▶ TASK ITEM
Your output must match the records exactly, line for line.

▶ LISTED RECORDS
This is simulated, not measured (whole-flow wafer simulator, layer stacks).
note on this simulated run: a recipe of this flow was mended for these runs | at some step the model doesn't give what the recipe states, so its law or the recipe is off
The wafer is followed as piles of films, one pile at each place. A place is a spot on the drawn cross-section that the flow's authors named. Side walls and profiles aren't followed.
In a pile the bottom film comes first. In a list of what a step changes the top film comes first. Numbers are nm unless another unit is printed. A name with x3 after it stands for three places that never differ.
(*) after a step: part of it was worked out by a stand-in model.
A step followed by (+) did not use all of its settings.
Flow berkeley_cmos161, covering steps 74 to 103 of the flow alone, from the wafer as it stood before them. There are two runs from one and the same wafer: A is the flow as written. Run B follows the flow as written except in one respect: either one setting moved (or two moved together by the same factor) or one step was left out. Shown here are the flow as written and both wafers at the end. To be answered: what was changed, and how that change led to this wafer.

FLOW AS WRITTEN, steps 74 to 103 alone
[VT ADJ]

▶ RESPONSE BOX
This is simulated, not measured (whole-flow wafer simulator, layer stacks).
note on this simulated run: a recipe of this flow was mended for these runs | at some step the model doesn't give what the recipe states, so its law or the recipe is off
The wafer is followed as piles of films, one pile at each place. A place is a spot on the drawn cross-section that the flow's authors named. Side walls and profiles aren't followed.
In a pile the bottom film comes first. In a list of what a step changes the top film comes first. Numbers are nm unless another unit is printed. A name with x3 after it stands for three places that never differ.
(*) after a step: part of it was worked out by a stand-in model.
A step followed by (+) did not use all of its settings.
Flow berkeley_cmos161, covering steps 74 to 103 of the flow alone, from the wafer as it stood before them. There are two runs from one and the same wafer: A is the flow as written. Run B follows the flow as written except in one respect: either one setting moved (or two moved together by the same factor) or one step was left out. Shown here are the flow as written and both wafers at the end. To be answered: what was changed, and how that change led to this wafer.

FLOW AS WRITTEN, steps 74 to 103 alone
[VT ADJ]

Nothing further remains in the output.